◆ **Action item**
Retype, word for word, each line between the lines holding "You asked me" and "How large is the pitch", inclusive, and leave the rest of the data alone.

◆ **Provided records**
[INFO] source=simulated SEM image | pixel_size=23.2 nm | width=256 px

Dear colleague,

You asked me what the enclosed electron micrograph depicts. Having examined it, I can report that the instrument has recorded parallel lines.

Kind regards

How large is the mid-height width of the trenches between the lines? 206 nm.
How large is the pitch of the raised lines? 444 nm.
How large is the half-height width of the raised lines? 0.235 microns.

◆ **Written response**
You asked me what the enclosed electron micrograph depicts. Having examined it, I can report that the instrument has recorded parallel lines.

Kind regards

How large is the mid-height width of the trenches between the lines? 206 nm.
How large is the pitch of the raised lines? 444 nm.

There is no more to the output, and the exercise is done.